__REQUIRED ACTION__.
Lines to return, exactly: from the line with "When this document" to the line with "step 6: op PATTERN" in the entries below, both included.

__INPUT DATA__.
------------------------
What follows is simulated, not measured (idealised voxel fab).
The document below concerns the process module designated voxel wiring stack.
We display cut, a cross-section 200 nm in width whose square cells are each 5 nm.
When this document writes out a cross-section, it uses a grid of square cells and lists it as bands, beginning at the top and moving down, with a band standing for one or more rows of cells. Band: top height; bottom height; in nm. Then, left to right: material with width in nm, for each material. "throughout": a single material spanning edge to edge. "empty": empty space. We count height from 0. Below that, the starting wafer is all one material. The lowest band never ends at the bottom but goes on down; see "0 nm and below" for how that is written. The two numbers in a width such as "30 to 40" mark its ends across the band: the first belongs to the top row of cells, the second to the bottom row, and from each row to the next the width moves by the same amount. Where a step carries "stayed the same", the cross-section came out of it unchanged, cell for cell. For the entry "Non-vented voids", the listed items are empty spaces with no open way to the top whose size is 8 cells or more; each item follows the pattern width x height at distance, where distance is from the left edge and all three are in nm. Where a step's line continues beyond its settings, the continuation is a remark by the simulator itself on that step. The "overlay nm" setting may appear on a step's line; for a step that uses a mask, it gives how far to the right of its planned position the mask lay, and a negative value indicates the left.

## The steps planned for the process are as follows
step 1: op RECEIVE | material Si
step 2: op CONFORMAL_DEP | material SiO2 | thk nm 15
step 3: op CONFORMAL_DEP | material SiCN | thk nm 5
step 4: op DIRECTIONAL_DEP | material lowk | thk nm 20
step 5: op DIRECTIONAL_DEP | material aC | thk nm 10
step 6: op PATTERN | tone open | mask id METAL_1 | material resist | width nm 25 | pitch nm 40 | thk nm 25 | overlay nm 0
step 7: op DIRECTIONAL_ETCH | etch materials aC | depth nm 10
------------------------

__EXERCISE RESULT__.
When this document writes out a cross-section, it uses a grid of square cells and lists it as bands, beginning at the top and moving down, with a band standing for one or more rows of cells. Band: top height; bottom height; in nm. Then, left to right: material with width in nm, for each material. "throughout": a single material spanning edge to edge. "empty": empty space. We count height from 0. Below that, the starting wafer is all one material. The lowest band never ends at the bottom but goes on down; see "0 nm and below" for how that is written. The two numbers in a width such as "30 to 40" mark its ends across the band: the first belongs to the top row of cells, the second to the bottom row, and from each row to the next the width moves by the same amount. Where a step carries "stayed the same", the cross-section came out of it unchanged, cell for cell. For the entry "Non-vented voids", the listed items are empty spaces with no open way to the top whose size is 8 cells or more; each item follows the pattern width x height at distance, where distance is from the left edge and all three are in nm. Where a step's line continues beyond its settings, the continuation is a remark by the simulator itself on that step. The "overlay nm" setting may appear on a step's line; for a step that uses a mask, it gives how far to the right of its planned position the mask lay, and a negative value indicates the left.

## The steps planned for the process are as follows
step 1: op RECEIVE | material Si
step 2: op CONFORMAL_DEP | material SiO2 | thk nm 15
step 3: op CONFORMAL_DEP | material SiCN | thk nm 5
step 4: op DIRECTIONAL_DEP | material lowk | thk nm 20
step 5: op DIRECTIONAL_DEP | material aC | thk nm 10
step 6: op PATTERN | tone open | mask id METAL_1 | material resist | width nm 25 | pitch nm 40 | thk nm 25 | overlay nm 0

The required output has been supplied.